| REQUIREMENT |
An exact transcription of the data below is needed.

___ EXTRACTED INFORMATION

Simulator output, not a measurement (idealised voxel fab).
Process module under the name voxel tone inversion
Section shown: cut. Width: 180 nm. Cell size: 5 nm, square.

______

| ANSWER SECTION |
Simulator output, not a measurement (idealised voxel fab).
Process module under the name voxel tone inversion
Section shown: cut. Width: 180 nm. Cell size: 5 nm, square.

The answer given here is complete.